▸ **Activity**: When you reach the entries below, transcribe each one exactly as it stands.

Segment Start: Records supplied

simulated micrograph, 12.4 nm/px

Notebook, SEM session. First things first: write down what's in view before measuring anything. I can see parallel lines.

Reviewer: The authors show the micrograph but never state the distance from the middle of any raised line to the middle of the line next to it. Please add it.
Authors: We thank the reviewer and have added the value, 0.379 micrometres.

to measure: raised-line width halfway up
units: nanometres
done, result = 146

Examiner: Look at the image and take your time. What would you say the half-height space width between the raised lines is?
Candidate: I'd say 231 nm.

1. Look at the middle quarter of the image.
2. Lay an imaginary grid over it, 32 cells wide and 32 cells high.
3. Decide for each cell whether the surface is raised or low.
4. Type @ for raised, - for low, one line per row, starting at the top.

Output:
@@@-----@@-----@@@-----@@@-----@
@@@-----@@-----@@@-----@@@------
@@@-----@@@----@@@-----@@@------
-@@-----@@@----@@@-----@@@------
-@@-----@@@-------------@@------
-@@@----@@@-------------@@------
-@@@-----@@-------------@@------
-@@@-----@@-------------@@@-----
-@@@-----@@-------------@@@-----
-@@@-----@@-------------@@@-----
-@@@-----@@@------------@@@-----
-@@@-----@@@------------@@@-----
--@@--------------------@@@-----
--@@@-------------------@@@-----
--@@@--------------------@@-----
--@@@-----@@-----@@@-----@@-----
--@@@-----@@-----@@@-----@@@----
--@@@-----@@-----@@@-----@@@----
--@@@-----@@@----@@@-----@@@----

Segment End: Records supplied

▸ **Written solution**:
simulated micrograph, 12.4 nm/px

Notebook, SEM session. First things first: write down what's in view before measuring anything. I can see parallel lines.

Reviewer: The authors show the micrograph but never state the distance from the middle of any raised line to the middle of the line next to it. Please add it.
Authors: We thank the reviewer and have added the value, 0.379 micrometres.

to measure: raised-line width halfway up
units: nanometres
done, result = 146

Examiner: Look at the image and take your time. What would you say the half-height space width between the raised lines is?
Candidate: I'd say 231 nm.

1. Look at the middle quarter of the image.
2. Lay an imaginary grid over it, 32 cells wide and 32 cells high.
3. Decide for each cell whether the surface is raised or low.
4. Type @ for raised, - for low, one line per row, starting at the top.

Output:
@@@-----@@-----@@@-----@@@-----@
@@@-----@@-----@@@-----@@@------
@@@-----@@@----@@@-----@@@------
-@@-----@@@----@@@-----@@@------
-@@-----@@@-------------@@------
-@@@----@@@-------------@@------
-@@@-----@@-------------@@------
-@@@-----@@-------------@@@-----
-@@@-----@@-------------@@@-----
-@@@-----@@-------------@@@-----
-@@@-----@@@------------@@@-----
-@@@-----@@@------------@@@-----
--@@--------------------@@@-----
--@@@-------------------@@@-----
--@@@--------------------@@-----
--@@@-----@@-----@@@-----@@-----
--@@@-----@@-----@@@-----@@@----
--@@@-----@@-----@@@-----@@@----
--@@@-----@@@----@@@-----@@@----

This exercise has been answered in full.